Extracted data section start
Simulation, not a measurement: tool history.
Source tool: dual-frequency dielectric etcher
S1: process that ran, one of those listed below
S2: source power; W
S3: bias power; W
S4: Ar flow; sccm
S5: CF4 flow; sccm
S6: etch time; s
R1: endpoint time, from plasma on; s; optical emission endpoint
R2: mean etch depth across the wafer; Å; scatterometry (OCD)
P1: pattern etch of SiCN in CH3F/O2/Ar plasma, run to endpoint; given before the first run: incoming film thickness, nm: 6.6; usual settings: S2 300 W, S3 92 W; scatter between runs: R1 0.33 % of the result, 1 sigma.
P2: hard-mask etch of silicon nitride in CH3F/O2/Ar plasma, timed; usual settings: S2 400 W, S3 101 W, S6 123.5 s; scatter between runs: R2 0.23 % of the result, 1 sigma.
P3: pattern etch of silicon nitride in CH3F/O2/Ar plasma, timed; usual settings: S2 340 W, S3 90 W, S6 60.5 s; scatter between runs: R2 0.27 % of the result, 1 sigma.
Extracted data section end

Exercise:
Please copy, exactly and with nothing else, the lines above beginning at the line that has "S4: Ar flow; sccm" and ending with the line that has "R2: mean etch".

Answer area:
S4: Ar flow; sccm
S5: CF4 flow; sccm
S6: etch time; s
R1: endpoint time, from plasma on; s; optical emission endpoint
R2: mean etch depth across the wafer; Å; scatterometry (OCD)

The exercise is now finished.